------ Supplied entries ------

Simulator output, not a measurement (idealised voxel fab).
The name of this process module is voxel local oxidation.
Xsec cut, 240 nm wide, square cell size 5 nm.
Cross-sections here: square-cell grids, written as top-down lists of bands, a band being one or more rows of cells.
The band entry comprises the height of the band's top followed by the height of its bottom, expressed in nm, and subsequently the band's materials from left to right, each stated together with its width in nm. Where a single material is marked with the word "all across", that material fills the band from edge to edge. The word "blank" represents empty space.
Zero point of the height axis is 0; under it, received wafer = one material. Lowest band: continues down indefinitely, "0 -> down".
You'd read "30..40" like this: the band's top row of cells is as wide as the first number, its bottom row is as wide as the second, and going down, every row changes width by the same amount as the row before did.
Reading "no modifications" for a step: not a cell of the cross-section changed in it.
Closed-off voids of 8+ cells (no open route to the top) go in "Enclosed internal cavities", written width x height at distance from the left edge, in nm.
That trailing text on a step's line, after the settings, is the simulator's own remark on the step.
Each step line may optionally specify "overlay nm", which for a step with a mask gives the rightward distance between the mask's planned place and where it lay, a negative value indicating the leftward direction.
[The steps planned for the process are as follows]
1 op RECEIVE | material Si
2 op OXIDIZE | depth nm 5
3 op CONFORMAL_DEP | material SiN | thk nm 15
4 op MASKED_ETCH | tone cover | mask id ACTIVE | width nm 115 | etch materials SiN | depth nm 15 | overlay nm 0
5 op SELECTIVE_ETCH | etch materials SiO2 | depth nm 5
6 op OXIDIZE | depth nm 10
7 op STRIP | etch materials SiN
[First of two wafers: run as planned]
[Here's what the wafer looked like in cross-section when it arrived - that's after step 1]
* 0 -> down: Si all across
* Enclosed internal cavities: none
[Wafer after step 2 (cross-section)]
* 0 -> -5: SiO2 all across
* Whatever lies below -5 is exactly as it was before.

------

__Work item__.
Nothing should appear in the answer except the lines above from the line with "Closed-off voids of" through the line with "7 op STRIP | etch materials SiN", both included, written out exactly.

__Task output__.
Closed-off voids of 8+ cells (no open route to the top) go in "Enclosed internal cavities", written width x height at distance from the left edge, in nm.
That trailing text on a step's line, after the settings, is the simulator's own remark on the step.
Each step line may optionally specify "overlay nm", which for a step with a mask gives the rightward distance between the mask's planned place and where it lay, a negative value indicating the leftward direction.
[The steps planned for the process are as follows]
1 op RECEIVE | material Si
2 op OXIDIZE | depth nm 5
3 op CONFORMAL_DEP | material SiN | thk nm 15
4 op MASKED_ETCH | tone cover | mask id ACTIVE | width nm 115 | etch materials SiN | depth nm 15 | overlay nm 0
5 op SELECTIVE_ETCH | etch materials SiO2 | depth nm 5
6 op OXIDIZE | depth nm 10
7 op STRIP | etch materials SiN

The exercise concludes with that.